——

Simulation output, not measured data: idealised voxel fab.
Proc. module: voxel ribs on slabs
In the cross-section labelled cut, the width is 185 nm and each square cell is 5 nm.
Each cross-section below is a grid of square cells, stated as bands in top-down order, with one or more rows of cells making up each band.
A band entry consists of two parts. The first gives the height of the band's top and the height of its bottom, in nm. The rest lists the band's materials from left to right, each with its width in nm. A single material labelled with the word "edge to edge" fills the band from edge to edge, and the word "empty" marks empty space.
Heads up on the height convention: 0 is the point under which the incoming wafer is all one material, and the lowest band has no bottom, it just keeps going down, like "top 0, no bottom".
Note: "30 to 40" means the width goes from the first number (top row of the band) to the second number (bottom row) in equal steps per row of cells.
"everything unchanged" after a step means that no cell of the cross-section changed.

——

Every line of the data above is to be copied out exactly.

Worked solution:
Simulation output, not measured data: idealised voxel fab.
Proc. module: voxel ribs on slabs
In the cross-section labelled cut, the width is 185 nm and each square cell is 5 nm.
Each cross-section below is a grid of square cells, stated as bands in top-down order, with one or more rows of cells making up each band.
A band entry consists of two parts. The first gives the height of the band's top and the height of its bottom, in nm. The rest lists the band's materials from left to right, each with its width in nm. A single material labelled with the word "edge to edge" fills the band from edge to edge, and the word "empty" marks empty space.
Heads up on the height convention: 0 is the point under which the incoming wafer is all one material, and the lowest band has no bottom, it just keeps going down, like "top 0, no bottom".
Note: "30 to 40" means the width goes from the first number (top row of the band) to the second number (bottom row) in equal steps per row of cells.
"everything unchanged" after a step means that no cell of the cross-section changed.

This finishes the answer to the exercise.